* **RECORDED DATA**
※
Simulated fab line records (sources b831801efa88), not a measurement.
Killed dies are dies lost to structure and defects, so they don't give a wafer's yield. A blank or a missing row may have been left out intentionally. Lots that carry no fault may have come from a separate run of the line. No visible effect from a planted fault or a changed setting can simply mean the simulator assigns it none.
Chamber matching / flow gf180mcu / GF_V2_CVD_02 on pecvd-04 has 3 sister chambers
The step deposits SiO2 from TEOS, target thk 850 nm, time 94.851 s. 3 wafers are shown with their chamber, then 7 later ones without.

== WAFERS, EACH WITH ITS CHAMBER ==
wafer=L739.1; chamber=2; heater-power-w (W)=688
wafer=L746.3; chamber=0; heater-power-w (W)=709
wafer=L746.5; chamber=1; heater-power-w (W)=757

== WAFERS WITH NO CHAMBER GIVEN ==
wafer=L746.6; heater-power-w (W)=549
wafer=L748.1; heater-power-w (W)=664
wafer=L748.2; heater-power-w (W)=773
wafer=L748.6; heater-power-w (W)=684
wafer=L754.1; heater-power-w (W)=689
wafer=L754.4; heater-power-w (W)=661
※

The listing must be repeated in full, with nothing altered.

* **WORKED SOLUTION**
Simulated fab line records (sources b831801efa88), not a measurement.
Killed dies are dies lost to structure and defects, so they don't give a wafer's yield. A blank or a missing row may have been left out intentionally. Lots that carry no fault may have come from a separate run of the line. No visible effect from a planted fault or a changed setting can simply mean the simulator assigns it none.
Chamber matching / flow gf180mcu / GF_V2_CVD_02 on pecvd-04 has 3 sister chambers
The step deposits SiO2 from TEOS, target thk 850 nm, time 94.851 s. 3 wafers are shown with their chamber, then 7 later ones without.

== WAFERS, EACH WITH ITS CHAMBER ==
wafer=L739.1; chamber=2; heater-power-w (W)=688
wafer=L746.3; chamber=0; heater-power-w (W)=709
wafer=L746.5; chamber=1; heater-power-w (W)=757

== WAFERS WITH NO CHAMBER GIVEN ==
wafer=L746.6; heater-power-w (W)=549
wafer=L748.1; heater-power-w (W)=664
wafer=L748.2; heater-power-w (W)=773
wafer=L748.6; heater-power-w (W)=684
wafer=L754.1; heater-power-w (W)=689
wafer=L754.4; heater-power-w (W)=661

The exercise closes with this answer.